☆ ☆ ☆ ☆

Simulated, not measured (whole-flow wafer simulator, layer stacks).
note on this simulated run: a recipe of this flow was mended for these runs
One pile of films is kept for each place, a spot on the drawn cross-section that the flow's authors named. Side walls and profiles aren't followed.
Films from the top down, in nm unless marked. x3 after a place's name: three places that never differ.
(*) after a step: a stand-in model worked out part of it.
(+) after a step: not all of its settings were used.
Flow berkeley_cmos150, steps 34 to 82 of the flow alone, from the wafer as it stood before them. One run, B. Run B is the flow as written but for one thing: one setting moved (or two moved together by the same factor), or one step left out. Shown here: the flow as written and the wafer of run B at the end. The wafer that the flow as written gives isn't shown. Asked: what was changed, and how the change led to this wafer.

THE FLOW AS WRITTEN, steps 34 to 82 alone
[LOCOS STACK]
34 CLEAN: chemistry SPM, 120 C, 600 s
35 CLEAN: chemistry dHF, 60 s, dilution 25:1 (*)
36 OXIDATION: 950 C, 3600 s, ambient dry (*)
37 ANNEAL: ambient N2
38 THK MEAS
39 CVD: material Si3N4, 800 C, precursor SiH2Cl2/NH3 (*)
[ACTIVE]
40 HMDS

☆ ☆ ☆ ☆

▸ **Work item**: Give back exactly the material above from its opening line to the line bearing "36 OXIDATION: 950 C, 3600 s, ambient dry (*)".

▸ **Answer box**:
Simulated, not measured (whole-flow wafer simulator, layer stacks).
note on this simulated run: a recipe of this flow was mended for these runs
One pile of films is kept for each place, a spot on the drawn cross-section that the flow's authors named. Side walls and profiles aren't followed.
Films from the top down, in nm unless marked. x3 after a place's name: three places that never differ.
(*) after a step: a stand-in model worked out part of it.
(+) after a step: not all of its settings were used.
Flow berkeley_cmos150, steps 34 to 82 of the flow alone, from the wafer as it stood before them. One run, B. Run B is the flow as written but for one thing: one setting moved (or two moved together by the same factor), or one step left out. Shown here: the flow as written and the wafer of run B at the end. The wafer that the flow as written gives isn't shown. Asked: what was changed, and how the change led to this wafer.

THE FLOW AS WRITTEN, steps 34 to 82 alone
[LOCOS STACK]
34 CLEAN: chemistry SPM, 120 C, 600 s
35 CLEAN: chemistry dHF, 60 s, dilution 25:1 (*)
36 OXIDATION: 950 C, 3600 s, ambient dry (*)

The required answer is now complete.